(SOURCE DATA begins)

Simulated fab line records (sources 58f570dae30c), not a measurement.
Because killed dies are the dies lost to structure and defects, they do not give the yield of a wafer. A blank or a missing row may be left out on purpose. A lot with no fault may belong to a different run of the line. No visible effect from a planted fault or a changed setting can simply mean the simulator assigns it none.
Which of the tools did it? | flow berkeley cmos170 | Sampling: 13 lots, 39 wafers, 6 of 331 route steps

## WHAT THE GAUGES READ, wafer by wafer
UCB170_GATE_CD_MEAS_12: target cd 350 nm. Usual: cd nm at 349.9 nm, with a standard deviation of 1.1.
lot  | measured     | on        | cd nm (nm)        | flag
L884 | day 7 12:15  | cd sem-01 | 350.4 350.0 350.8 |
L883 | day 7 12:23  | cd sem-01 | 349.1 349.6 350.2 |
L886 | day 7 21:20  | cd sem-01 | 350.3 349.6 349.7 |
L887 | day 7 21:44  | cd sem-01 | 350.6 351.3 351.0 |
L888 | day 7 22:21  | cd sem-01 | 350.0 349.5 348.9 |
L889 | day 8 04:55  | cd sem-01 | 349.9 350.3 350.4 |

(SOURCE DATA ends)

ASSIGNED TASK =
Reproduce the records in full, exactly as written.

WRITTEN REPLY =
Simulated fab line records (sources 58f570dae30c), not a measurement.
Because killed dies are the dies lost to structure and defects, they do not give the yield of a wafer. A blank or a missing row may be left out on purpose. A lot with no fault may belong to a different run of the line. No visible effect from a planted fault or a changed setting can simply mean the simulator assigns it none.
Which of the tools did it? | flow berkeley cmos170 | Sampling: 13 lots, 39 wafers, 6 of 331 route steps

## WHAT THE GAUGES READ, wafer by wafer
UCB170_GATE_CD_MEAS_12: target cd 350 nm. Usual: cd nm at 349.9 nm, with a standard deviation of 1.1.
lot  | measured     | on        | cd nm (nm)        | flag
L884 | day 7 12:15  | cd sem-01 | 350.4 350.0 350.8 |
L883 | day 7 12:23  | cd sem-01 | 349.1 349.6 350.2 |
L886 | day 7 21:20  | cd sem-01 | 350.3 349.6 349.7 |
L887 | day 7 21:44  | cd sem-01 | 350.6 351.3 351.0 |
L888 | day 7 22:21  | cd sem-01 | 350.0 349.5 348.9 |
L889 | day 8 04:55  | cd sem-01 | 349.9 350.3 350.4 |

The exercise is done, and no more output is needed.